Work instruction
Copy the listing below line for line, from its opening line to the one with "Each place is", both included; stop there.

─── Data for review ───

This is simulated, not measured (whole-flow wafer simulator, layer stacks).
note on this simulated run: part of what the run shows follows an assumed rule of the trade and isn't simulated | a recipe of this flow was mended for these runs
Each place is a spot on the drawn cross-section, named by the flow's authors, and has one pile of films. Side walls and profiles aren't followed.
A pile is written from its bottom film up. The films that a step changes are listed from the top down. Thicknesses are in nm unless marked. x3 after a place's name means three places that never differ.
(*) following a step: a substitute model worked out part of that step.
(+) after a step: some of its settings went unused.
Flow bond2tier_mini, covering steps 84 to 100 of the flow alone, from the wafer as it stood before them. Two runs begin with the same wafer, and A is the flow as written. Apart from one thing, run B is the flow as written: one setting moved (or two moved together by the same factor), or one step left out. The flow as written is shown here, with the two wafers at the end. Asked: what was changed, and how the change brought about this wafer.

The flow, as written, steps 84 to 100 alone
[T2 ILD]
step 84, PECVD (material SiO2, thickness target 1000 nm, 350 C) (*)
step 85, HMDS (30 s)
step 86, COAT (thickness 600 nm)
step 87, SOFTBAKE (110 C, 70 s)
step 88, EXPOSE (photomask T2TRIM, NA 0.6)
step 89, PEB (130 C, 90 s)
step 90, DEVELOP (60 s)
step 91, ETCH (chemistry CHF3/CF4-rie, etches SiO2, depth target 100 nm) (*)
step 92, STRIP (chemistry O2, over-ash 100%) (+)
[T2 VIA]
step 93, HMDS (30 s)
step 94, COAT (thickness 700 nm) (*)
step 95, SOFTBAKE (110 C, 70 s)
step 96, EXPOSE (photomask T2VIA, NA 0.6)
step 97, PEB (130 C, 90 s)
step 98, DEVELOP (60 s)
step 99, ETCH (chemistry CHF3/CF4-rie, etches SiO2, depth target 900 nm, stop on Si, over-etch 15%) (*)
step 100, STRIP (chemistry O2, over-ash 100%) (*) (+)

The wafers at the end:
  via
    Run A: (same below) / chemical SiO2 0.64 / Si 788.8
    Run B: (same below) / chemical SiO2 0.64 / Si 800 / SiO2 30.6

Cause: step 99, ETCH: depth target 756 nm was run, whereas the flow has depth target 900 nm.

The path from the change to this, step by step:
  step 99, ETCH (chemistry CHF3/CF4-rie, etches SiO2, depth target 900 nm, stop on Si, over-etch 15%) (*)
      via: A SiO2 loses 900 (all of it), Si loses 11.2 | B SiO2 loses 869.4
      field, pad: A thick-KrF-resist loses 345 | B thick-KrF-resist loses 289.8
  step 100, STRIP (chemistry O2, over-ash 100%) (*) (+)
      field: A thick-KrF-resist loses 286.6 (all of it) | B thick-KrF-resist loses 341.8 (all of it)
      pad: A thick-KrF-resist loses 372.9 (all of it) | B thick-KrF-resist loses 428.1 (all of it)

───

Task result
This is simulated, not measured (whole-flow wafer simulator, layer stacks).
note on this simulated run: part of what the run shows follows an assumed rule of the trade and isn't simulated | a recipe of this flow was mended for these runs
Each place is a spot on the drawn cross-section, named by the flow's authors, and has one pile of films. Side walls and profiles aren't followed.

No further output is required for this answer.